TASK ITEM → Print out all the records, word for word.

(DATA RECORDS begins)
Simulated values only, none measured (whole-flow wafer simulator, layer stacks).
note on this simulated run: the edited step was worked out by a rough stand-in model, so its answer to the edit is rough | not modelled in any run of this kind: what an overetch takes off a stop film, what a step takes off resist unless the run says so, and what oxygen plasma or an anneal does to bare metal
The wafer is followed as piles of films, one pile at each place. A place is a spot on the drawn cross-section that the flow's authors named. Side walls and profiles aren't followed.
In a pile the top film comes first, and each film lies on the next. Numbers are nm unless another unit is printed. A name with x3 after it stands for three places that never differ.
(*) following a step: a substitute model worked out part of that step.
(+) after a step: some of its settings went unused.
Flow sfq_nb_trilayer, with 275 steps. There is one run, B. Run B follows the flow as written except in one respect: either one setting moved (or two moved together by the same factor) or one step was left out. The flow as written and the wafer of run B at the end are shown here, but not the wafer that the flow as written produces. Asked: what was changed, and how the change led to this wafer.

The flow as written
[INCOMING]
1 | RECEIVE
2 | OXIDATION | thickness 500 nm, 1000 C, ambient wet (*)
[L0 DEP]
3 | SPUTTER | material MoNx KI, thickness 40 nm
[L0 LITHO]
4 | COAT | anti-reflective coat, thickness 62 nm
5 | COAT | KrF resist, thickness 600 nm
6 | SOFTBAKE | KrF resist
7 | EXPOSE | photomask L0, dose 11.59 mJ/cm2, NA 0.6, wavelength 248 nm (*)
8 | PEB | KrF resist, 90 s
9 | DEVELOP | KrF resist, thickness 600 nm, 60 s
(DATA RECORDS ends)

RESPONSE →
Simulated values only, none measured (whole-flow wafer simulator, layer stacks).
note on this simulated run: the edited step was worked out by a rough stand-in model, so its answer to the edit is rough | not modelled in any run of this kind: what an overetch takes off a stop film, what a step takes off resist unless the run says so, and what oxygen plasma or an anneal does to bare metal
The wafer is followed as piles of films, one pile at each place. A place is a spot on the drawn cross-section that the flow's authors named. Side walls and profiles aren't followed.
In a pile the top film comes first, and each film lies on the next. Numbers are nm unless another unit is printed. A name with x3 after it stands for three places that never differ.
(*) following a step: a substitute model worked out part of that step.
(+) after a step: some of its settings went unused.
Flow sfq_nb_trilayer, with 275 steps. There is one run, B. Run B follows the flow as written except in one respect: either one setting moved (or two moved together by the same factor) or one step was left out. The flow as written and the wafer of run B at the end are shown here, but not the wafer that the flow as written produces. Asked: what was changed, and how the change led to this wafer.

The flow as written
[INCOMING]
1 | RECEIVE
2 | OXIDATION | thickness 500 nm, 1000 C, ambient wet (*)
[L0 DEP]
3 | SPUTTER | material MoNx KI, thickness 40 nm
[L0 LITHO]
4 | COAT | anti-reflective coat, thickness 62 nm
5 | COAT | KrF resist, thickness 600 nm
6 | SOFTBAKE | KrF resist
7 | EXPOSE | photomask L0, dose 11.59 mJ/cm2, NA 0.6, wavelength 248 nm (*)
8 | PEB | KrF resist, 90 s
9 | DEVELOP | KrF resist, thickness 600 nm, 60 s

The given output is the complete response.